__Assigned task__.
Give back the full set of entries that follows, exactly as written.

__Stored data__.
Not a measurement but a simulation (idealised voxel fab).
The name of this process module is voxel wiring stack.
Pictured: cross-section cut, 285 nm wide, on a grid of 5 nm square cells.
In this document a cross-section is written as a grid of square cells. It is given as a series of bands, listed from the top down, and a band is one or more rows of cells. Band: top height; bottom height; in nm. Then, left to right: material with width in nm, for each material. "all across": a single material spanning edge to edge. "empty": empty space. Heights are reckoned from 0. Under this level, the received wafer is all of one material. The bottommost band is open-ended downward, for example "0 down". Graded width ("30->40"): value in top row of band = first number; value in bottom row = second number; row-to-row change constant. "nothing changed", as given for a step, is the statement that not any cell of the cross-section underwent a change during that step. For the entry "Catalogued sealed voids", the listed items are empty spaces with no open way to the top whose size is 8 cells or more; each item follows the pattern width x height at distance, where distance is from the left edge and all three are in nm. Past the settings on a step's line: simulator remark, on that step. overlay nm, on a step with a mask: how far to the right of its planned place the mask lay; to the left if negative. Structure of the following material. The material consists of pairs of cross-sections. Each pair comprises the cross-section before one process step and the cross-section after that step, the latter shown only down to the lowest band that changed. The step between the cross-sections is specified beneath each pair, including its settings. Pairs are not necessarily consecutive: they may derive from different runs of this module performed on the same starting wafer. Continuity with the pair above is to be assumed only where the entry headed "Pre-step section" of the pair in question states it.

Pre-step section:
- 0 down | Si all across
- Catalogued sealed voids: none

__Response box__.
Not a measurement but a simulation (idealised voxel fab).
The name of this process module is voxel wiring stack.
Pictured: cross-section cut, 285 nm wide, on a grid of 5 nm square cells.
In this document a cross-section is written as a grid of square cells. It is given as a series of bands, listed from the top down, and a band is one or more rows of cells. Band: top height; bottom height; in nm. Then, left to right: material with width in nm, for each material. "all across": a single material spanning edge to edge. "empty": empty space. Heights are reckoned from 0. Under this level, the received wafer is all of one material. The bottommost band is open-ended downward, for example "0 down". Graded width ("30->40"): value in top row of band = first number; value in bottom row = second number; row-to-row change constant. "nothing changed", as given for a step, is the statement that not any cell of the cross-section underwent a change during that step. For the entry "Catalogued sealed voids", the listed items are empty spaces with no open way to the top whose size is 8 cells or more; each item follows the pattern width x height at distance, where distance is from the left edge and all three are in nm. Past the settings on a step's line: simulator remark, on that step. overlay nm, on a step with a mask: how far to the right of its planned place the mask lay; to the left if negative. Structure of the following material. The material consists of pairs of cross-sections. Each pair comprises the cross-section before one process step and the cross-section after that step, the latter shown only down to the lowest band that changed. The step between the cross-sections is specified beneath each pair, including its settings. Pairs are not necessarily consecutive: they may derive from different runs of this module performed on the same starting wafer. Continuity with the pair above is to be assumed only where the entry headed "Pre-step section" of the pair in question states it.

Pre-step section:
- 0 down | Si all across
- Catalogued sealed voids: none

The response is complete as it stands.